* _WORK REQUEST_: Repeat the listing in full, preserving every character.

* _LISTED ENTRIES_:
+++

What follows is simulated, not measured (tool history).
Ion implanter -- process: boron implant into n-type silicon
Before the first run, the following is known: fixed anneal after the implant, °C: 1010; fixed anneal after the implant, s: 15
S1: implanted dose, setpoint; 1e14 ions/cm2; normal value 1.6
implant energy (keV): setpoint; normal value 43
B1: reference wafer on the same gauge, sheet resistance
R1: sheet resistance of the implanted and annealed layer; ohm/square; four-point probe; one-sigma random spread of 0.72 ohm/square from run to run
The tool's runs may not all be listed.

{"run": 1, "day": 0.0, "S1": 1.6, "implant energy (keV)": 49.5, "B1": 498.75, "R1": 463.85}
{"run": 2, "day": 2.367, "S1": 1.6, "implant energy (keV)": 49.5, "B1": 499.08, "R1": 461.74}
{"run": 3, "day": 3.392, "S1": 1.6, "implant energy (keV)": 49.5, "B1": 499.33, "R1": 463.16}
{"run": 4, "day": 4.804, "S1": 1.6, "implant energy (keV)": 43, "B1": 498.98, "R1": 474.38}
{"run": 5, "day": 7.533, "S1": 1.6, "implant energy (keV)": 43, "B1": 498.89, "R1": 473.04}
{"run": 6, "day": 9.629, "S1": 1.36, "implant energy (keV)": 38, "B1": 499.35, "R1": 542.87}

+++

* _ANSWER BOX_:
What follows is simulated, not measured (tool history).
Ion implanter -- process: boron implant into n-type silicon
Before the first run, the following is known: fixed anneal after the implant, °C: 1010; fixed anneal after the implant, s: 15
S1: implanted dose, setpoint; 1e14 ions/cm2; normal value 1.6
implant energy (keV): setpoint; normal value 43
B1: reference wafer on the same gauge, sheet resistance
R1: sheet resistance of the implanted and annealed layer; ohm/square; four-point probe; one-sigma random spread of 0.72 ohm/square from run to run
The tool's runs may not all be listed.

{"run": 1, "day": 0.0, "S1": 1.6, "implant energy (keV)": 49.5, "B1": 498.75, "R1": 463.85}
{"run": 2, "day": 2.367, "S1": 1.6, "implant energy (keV)": 49.5, "B1": 499.08, "R1": 461.74}
{"run": 3, "day": 3.392, "S1": 1.6, "implant energy (keV)": 49.5, "B1": 499.33, "R1": 463.16}
{"run": 4, "day": 4.804, "S1": 1.6, "implant energy (keV)": 43, "B1": 498.98, "R1": 474.38}
{"run": 5, "day": 7.533, "S1": 1.6, "implant energy (keV)": 43, "B1": 498.89, "R1": 473.04}
{"run": 6, "day": 9.629, "S1": 1.36, "implant energy (keV)": 38, "B1": 499.35, "R1": 542.87}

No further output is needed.